• [Brief] Reproduce the material that follows, keeping every line exactly as it is.

• [Information shown]
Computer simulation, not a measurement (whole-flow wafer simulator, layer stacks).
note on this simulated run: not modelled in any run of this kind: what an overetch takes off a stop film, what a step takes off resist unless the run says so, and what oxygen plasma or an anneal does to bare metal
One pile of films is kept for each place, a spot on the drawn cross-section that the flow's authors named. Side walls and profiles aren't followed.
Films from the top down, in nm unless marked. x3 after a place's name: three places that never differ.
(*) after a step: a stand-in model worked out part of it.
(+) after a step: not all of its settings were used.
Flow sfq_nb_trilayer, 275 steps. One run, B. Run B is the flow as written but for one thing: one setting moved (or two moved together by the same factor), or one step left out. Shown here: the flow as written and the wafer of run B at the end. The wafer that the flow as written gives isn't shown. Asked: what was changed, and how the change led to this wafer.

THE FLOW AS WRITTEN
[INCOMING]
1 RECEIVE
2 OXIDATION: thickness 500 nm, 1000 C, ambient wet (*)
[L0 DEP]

• [Answer box]
Computer simulation, not a measurement (whole-flow wafer simulator, layer stacks).
note on this simulated run: not modelled in any run of this kind: what an overetch takes off a stop film, what a step takes off resist unless the run says so, and what oxygen plasma or an anneal does to bare metal
One pile of films is kept for each place, a spot on the drawn cross-section that the flow's authors named. Side walls and profiles aren't followed.
Films from the top down, in nm unless marked. x3 after a place's name: three places that never differ.
(*) after a step: a stand-in model worked out part of it.
(+) after a step: not all of its settings were used.
Flow sfq_nb_trilayer, 275 steps. One run, B. Run B is the flow as written but for one thing: one setting moved (or two moved together by the same factor), or one step left out. Shown here: the flow as written and the wafer of run B at the end. The wafer that the flow as written gives isn't shown. Asked: what was changed, and how the change led to this wafer.

THE FLOW AS WRITTEN
[INCOMING]
1 RECEIVE
2 OXIDATION: thickness 500 nm, 1000 C, ambient wet (*)
[L0 DEP]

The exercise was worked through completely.